[RECORD EXCERPTS]
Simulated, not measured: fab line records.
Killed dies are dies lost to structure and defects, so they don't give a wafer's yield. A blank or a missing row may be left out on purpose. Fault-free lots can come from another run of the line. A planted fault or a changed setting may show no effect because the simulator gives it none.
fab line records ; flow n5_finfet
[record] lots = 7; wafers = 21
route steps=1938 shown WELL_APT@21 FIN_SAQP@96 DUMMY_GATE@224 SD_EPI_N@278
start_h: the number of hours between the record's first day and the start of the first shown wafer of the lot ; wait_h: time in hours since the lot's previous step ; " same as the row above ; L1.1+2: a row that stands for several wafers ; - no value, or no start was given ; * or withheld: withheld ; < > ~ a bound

[BRIEF] Please copy out the preceding data in full, exactly as written.

[EXERCISE RESPONSE]
Simulated, not measured: fab line records.
Killed dies are dies lost to structure and defects, so they don't give a wafer's yield. A blank or a missing row may be left out on purpose. Fault-free lots can come from another run of the line. A planted fault or a changed setting may show no effect because the simulator gives it none.
fab line records ; flow n5_finfet
[record] lots = 7; wafers = 21
route steps=1938 shown WELL_APT@21 FIN_SAQP@96 DUMMY_GATE@224 SD_EPI_N@278
start_h: the number of hours between the record's first day and the start of the first shown wafer of the lot ; wait_h: time in hours since the lot's previous step ; " same as the row above ; L1.1+2: a row that stands for several wafers ; - no value, or no start was given ; * or withheld: withheld ; < > ~ a bound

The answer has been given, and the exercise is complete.